#### [The data]
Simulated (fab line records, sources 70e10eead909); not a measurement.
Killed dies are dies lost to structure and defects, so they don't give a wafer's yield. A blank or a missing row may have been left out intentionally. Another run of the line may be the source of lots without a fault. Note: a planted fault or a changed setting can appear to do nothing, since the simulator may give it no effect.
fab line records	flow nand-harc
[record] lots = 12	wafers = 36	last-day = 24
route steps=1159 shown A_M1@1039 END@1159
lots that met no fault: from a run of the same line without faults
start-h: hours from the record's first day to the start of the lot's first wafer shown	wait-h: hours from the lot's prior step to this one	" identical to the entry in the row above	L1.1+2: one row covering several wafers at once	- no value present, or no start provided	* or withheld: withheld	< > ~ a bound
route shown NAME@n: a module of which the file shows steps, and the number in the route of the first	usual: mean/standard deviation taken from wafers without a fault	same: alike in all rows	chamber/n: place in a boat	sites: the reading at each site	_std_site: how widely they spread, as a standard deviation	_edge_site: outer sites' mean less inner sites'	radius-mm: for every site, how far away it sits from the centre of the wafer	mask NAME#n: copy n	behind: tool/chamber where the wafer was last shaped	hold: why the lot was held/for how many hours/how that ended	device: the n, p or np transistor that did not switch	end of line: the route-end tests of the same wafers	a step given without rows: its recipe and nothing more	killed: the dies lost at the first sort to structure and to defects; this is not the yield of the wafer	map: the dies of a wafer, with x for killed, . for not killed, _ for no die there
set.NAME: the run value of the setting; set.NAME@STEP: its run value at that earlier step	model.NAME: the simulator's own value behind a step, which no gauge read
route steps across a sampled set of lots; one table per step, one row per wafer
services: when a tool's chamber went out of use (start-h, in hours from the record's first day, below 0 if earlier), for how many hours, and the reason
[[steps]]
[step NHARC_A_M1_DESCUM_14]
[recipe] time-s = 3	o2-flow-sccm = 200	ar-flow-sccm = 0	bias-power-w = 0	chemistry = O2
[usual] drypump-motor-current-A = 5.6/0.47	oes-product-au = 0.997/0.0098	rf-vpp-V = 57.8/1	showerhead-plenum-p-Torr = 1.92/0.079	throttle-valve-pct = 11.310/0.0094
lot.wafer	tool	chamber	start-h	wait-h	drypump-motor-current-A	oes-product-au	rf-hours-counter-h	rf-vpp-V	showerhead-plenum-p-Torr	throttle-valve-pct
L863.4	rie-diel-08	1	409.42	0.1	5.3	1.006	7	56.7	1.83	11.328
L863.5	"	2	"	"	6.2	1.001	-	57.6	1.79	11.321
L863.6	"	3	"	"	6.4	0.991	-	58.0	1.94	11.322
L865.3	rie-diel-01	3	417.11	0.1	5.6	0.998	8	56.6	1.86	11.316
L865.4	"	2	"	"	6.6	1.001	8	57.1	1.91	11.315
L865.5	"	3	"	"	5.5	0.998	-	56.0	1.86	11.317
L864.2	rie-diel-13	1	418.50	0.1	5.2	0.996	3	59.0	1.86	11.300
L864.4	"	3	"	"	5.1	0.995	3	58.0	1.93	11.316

#### [Task item]
From the opening line of the data above through the line holding "start-h: hours from", give every line again exactly as it stands.

#### [Task answer]
Simulated (fab line records, sources 70e10eead909); not a measurement.
Killed dies are dies lost to structure and defects, so they don't give a wafer's yield. A blank or a missing row may have been left out intentionally. Another run of the line may be the source of lots without a fault. Note: a planted fault or a changed setting can appear to do nothing, since the simulator may give it no effect.
fab line records	flow nand-harc
[record] lots = 12	wafers = 36	last-day = 24
route steps=1159 shown A_M1@1039 END@1159
lots that met no fault: from a run of the same line without faults
start-h: hours from the record's first day to the start of the lot's first wafer shown	wait-h: hours from the lot's prior step to this one	" identical to the entry in the row above	L1.1+2: one row covering several wafers at once	- no value present, or no start provided	* or withheld: withheld	< > ~ a bound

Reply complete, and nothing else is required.